● Record extracts:
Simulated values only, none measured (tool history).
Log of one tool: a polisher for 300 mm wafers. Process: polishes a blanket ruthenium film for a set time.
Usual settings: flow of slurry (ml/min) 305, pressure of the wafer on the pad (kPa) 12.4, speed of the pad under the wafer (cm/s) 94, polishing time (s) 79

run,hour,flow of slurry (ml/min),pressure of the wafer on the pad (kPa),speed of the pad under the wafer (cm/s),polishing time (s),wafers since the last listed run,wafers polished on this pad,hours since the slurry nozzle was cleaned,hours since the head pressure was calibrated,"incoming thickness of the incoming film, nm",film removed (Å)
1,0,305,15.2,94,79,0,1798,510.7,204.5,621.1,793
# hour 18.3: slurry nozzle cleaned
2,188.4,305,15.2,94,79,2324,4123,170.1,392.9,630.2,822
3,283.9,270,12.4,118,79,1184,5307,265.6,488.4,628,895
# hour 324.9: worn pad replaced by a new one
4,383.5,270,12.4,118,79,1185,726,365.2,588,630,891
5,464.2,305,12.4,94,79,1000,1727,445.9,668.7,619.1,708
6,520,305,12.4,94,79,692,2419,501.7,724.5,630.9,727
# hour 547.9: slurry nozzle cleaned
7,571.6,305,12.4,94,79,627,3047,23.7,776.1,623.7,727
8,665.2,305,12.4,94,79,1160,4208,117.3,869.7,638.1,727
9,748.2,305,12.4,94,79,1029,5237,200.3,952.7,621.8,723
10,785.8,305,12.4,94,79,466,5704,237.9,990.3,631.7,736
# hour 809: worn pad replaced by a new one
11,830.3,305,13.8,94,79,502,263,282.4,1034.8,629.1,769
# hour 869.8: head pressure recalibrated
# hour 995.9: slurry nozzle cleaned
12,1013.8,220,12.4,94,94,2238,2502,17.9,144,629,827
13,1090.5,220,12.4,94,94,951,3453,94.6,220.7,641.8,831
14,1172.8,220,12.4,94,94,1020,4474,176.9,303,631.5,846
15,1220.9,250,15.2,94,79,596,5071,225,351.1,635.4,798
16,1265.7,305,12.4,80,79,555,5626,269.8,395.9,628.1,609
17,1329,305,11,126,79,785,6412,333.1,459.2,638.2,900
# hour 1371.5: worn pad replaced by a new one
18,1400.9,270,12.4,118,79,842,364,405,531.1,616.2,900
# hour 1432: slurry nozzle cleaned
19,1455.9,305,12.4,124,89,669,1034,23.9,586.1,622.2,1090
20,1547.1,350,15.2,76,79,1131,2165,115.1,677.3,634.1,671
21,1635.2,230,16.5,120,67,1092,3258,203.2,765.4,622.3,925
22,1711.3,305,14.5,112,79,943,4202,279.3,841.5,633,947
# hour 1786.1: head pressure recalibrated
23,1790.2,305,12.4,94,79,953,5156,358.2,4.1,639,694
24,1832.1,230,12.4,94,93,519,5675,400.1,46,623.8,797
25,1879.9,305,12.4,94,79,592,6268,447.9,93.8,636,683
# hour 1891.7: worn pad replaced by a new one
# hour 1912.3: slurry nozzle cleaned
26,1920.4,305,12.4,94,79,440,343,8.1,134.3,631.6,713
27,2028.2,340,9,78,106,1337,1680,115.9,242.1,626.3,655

● Brief: Only the lines from the first line of the material above through the line that contains "Usual settings: flow" should be quoted, each one exactly.

● Task output:
Simulated values only, none measured (tool history).
Log of one tool: a polisher for 300 mm wafers. Process: polishes a blanket ruthenium film for a set time.
Usual settings: flow of slurry (ml/min) 305, pressure of the wafer on the pad (kPa) 12.4, speed of the pad under the wafer (cm/s) 94, polishing time (s) 79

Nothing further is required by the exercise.